▶ **Task item**:
The answer must consist of every record below, reproduced exactly.

▶ **Data listing**:
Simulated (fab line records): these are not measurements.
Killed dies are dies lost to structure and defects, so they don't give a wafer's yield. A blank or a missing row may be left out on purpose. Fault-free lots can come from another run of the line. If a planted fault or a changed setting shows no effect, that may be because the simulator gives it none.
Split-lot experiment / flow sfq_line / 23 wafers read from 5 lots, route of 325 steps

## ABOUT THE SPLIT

▶ **Answer section**:
Simulated (fab line records): these are not measurements.
Killed dies are dies lost to structure and defects, so they don't give a wafer's yield. A blank or a missing row may be left out on purpose. Fault-free lots can come from another run of the line. If a planted fault or a changed setting shows no effect, that may be because the simulator gives it none.
Split-lot experiment / flow sfq_line / 23 wafers read from 5 lots, route of 325 steps

## ABOUT THE SPLIT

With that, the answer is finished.